Dataset entries.
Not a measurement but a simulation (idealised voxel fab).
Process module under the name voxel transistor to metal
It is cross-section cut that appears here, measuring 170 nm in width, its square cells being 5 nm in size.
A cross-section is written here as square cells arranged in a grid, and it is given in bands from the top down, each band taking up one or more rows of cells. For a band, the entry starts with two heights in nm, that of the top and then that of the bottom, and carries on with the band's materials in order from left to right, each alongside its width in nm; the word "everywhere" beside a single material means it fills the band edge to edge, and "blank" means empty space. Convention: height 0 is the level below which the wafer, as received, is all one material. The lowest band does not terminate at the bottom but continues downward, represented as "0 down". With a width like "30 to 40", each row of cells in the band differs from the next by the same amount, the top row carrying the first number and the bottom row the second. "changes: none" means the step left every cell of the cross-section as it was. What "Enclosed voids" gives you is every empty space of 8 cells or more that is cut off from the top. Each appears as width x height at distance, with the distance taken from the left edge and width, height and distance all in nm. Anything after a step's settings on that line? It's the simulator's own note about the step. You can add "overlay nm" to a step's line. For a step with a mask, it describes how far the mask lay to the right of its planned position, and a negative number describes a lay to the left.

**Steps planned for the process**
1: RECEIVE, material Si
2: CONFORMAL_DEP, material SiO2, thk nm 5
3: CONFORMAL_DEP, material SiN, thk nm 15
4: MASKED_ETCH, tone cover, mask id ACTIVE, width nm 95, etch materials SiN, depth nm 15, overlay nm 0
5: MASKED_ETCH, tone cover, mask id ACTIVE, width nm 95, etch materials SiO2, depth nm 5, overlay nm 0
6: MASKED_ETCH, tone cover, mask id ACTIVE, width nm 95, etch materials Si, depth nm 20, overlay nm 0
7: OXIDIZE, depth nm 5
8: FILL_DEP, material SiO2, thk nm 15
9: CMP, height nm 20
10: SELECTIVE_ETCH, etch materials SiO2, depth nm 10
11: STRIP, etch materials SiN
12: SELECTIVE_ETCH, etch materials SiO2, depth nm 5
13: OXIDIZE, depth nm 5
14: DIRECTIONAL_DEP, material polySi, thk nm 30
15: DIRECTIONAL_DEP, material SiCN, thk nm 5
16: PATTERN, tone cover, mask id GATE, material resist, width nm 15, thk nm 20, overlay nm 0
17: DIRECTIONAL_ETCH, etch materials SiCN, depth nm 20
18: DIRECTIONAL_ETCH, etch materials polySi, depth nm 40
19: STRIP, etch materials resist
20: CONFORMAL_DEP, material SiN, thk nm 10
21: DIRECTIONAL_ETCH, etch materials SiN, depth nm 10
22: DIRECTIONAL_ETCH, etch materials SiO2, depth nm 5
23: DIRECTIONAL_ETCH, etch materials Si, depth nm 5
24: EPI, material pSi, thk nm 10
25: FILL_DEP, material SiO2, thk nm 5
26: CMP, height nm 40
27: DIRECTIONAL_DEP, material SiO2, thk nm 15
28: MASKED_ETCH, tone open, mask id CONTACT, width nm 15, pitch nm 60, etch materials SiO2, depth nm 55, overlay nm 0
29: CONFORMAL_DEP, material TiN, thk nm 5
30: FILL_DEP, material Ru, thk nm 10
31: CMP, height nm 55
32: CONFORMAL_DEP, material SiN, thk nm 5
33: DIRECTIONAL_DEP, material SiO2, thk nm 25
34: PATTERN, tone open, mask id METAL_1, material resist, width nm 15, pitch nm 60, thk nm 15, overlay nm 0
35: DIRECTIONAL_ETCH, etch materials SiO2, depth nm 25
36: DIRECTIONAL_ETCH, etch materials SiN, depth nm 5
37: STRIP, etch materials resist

Work instruction. Could you transcribe the entries exactly, from the first line through the line containing "It is cross-section", and give nothing more?

Task answer.
Not a measurement but a simulation (idealised voxel fab).
Process module under the name voxel transistor to metal
It is cross-section cut that appears here, measuring 170 nm in width, its square cells being 5 nm in size.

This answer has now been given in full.